*Material shown:*
--- START ---

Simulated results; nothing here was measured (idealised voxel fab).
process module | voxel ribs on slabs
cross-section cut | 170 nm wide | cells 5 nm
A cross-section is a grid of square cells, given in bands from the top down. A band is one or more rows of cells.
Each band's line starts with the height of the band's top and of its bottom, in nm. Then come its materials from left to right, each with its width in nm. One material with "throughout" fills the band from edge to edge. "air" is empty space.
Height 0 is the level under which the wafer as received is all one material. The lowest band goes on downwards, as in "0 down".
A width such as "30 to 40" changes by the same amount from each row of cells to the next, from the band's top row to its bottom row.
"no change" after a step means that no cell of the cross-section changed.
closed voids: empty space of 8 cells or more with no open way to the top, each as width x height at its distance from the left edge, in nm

--- END ---

*Task item:* All of the material, start to finish, should be retyped exactly.

*Task response:*
Simulated results; nothing here was measured (idealised voxel fab).
process module | voxel ribs on slabs
cross-section cut | 170 nm wide | cells 5 nm
A cross-section is a grid of square cells, given in bands from the top down. A band is one or more rows of cells.
Each band's line starts with the height of the band's top and of its bottom, in nm. Then come its materials from left to right, each with its width in nm. One material with "throughout" fills the band from edge to edge. "air" is empty space.
Height 0 is the level under which the wafer as received is all one material. The lowest band goes on downwards, as in "0 down".
A width such as "30 to 40" changes by the same amount from each row of cells to the next, from the band's top row to its bottom row.
"no change" after a step means that no cell of the cross-section changed.
closed voids: empty space of 8 cells or more with no open way to the top, each as width x height at its distance from the left edge, in nm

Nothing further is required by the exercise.